DATA RECORDS |
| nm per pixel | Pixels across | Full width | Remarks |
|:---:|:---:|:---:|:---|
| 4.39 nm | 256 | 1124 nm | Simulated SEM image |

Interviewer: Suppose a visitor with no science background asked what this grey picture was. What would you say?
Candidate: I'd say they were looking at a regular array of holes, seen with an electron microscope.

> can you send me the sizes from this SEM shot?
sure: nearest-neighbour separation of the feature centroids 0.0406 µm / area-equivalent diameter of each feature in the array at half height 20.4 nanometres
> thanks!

ASSIGNED TASK |
Where the data above reaches the line holding "Candidate: I'd say", begin printing, and stop after the line holding "this SEM shot?". Each line must be reproduced exactly, with nothing else added.

ANSWER AREA |
Candidate: I'd say they were looking at a regular array of holes, seen with an electron microscope.

> can you send me the sizes from this SEM shot?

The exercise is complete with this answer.